DATA EXCERPTS
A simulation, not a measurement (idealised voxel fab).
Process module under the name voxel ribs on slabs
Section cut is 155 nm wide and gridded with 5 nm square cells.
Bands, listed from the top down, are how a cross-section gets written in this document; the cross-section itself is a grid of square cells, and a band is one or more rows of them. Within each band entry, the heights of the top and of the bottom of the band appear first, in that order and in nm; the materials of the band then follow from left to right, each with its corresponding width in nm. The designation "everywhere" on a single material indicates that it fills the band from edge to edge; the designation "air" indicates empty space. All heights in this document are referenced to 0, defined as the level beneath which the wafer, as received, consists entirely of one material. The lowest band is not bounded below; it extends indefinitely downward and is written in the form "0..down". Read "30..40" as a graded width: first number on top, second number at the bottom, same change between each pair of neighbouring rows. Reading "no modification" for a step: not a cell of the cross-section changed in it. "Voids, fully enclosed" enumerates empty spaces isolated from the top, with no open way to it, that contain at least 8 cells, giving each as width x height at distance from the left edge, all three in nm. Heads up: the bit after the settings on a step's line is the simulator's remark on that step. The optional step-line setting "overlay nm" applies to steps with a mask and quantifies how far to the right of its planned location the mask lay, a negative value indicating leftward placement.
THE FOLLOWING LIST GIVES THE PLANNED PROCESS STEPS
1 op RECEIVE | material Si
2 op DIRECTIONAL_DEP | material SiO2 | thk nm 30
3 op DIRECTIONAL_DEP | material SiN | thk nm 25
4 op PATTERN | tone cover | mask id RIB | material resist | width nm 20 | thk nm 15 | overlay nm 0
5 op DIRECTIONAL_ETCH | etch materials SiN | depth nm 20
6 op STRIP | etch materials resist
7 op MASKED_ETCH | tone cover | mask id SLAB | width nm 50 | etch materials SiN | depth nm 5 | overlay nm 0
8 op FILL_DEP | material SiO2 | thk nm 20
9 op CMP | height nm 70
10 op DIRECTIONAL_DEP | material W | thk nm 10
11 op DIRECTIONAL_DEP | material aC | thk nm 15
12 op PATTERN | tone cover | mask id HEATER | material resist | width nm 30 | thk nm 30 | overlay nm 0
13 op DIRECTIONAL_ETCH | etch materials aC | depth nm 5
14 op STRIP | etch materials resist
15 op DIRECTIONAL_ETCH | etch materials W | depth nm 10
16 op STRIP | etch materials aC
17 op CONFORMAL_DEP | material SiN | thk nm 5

WORK INSTRUCTION
Copy out precisely the lines from the line with "7 op MASKED_ETCH" to the line with "16 op STRIP | etch materials aC" in the material above, including those two lines and omitting all the rest.

RESPONSE
7 op MASKED_ETCH | tone cover | mask id SLAB | width nm 50 | etch materials SiN | depth nm 5 | overlay nm 0
8 op FILL_DEP | material SiO2 | thk nm 20
9 op CMP | height nm 70
10 op DIRECTIONAL_DEP | material W | thk nm 10
11 op DIRECTIONAL_DEP | material aC | thk nm 15
12 op PATTERN | tone cover | mask id HEATER | material resist | width nm 30 | thk nm 30 | overlay nm 0
13 op DIRECTIONAL_ETCH | etch materials aC | depth nm 5
14 op STRIP | etch materials resist
15 op DIRECTIONAL_ETCH | etch materials W | depth nm 10
16 op STRIP | etch materials aC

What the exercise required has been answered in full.